Assignment: Please repeat the listing exactly, starting at its first line and stopping after the line that contains "The log covers".

Information given:
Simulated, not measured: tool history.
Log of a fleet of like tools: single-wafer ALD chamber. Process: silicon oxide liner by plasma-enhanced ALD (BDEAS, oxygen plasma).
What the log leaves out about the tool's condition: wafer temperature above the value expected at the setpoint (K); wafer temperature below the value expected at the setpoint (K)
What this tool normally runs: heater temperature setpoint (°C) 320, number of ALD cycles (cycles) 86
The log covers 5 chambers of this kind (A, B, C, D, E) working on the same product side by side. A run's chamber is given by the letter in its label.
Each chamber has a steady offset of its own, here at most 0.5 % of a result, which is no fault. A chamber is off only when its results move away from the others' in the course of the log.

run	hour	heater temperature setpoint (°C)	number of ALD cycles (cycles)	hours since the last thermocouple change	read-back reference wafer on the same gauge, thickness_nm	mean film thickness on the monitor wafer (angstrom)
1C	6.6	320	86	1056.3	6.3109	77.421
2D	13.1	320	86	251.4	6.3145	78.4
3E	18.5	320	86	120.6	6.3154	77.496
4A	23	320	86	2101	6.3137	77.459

Written answer:
Simulated, not measured: tool history.
Log of a fleet of like tools: single-wafer ALD chamber. Process: silicon oxide liner by plasma-enhanced ALD (BDEAS, oxygen plasma).
What the log leaves out about the tool's condition: wafer temperature above the value expected at the setpoint (K); wafer temperature below the value expected at the setpoint (K)
What this tool normally runs: heater temperature setpoint (°C) 320, number of ALD cycles (cycles) 86
The log covers 5 chambers of this kind (A, B, C, D, E) working on the same product side by side. A run's chamber is given by the letter in its label.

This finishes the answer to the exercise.